> _ACTIVITY_
Lines below starting with the line with "L087 | day 5" and going on through the line with "L093 | day 6" must be output exactly; the rest of the records must be left out.

> _DATA_
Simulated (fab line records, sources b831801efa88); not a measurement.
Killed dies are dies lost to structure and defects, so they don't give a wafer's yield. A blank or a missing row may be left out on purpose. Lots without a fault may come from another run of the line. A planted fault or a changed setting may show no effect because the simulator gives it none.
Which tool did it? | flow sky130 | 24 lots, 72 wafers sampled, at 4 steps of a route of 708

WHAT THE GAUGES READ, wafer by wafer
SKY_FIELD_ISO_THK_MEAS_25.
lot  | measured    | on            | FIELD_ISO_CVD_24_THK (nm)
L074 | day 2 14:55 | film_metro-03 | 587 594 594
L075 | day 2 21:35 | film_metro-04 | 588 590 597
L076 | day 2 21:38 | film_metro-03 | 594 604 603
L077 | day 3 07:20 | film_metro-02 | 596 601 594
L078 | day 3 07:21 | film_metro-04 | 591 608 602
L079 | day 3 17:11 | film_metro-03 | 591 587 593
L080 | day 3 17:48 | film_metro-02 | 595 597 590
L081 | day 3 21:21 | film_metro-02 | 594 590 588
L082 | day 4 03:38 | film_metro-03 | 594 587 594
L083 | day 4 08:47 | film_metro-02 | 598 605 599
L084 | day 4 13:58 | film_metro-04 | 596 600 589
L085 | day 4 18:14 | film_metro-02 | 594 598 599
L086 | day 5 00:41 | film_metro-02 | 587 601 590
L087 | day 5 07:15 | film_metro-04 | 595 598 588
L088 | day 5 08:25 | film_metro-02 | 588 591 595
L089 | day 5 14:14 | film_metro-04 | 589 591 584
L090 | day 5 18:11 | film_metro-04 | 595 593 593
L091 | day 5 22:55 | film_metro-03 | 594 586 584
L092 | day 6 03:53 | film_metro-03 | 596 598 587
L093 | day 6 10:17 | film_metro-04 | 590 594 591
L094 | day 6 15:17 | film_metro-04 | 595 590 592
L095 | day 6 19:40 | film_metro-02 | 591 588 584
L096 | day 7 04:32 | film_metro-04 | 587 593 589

> _ANSWER SPACE_
L087 | day 5 07:15 | film_metro-04 | 595 598 588
L088 | day 5 08:25 | film_metro-02 | 588 591 595
L089 | day 5 14:14 | film_metro-04 | 589 591 584
L090 | day 5 18:11 | film_metro-04 | 595 593 593
L091 | day 5 22:55 | film_metro-03 | 594 586 584
L092 | day 6 03:53 | film_metro-03 | 596 598 587
L093 | day 6 10:17 | film_metro-04 | 590 594 591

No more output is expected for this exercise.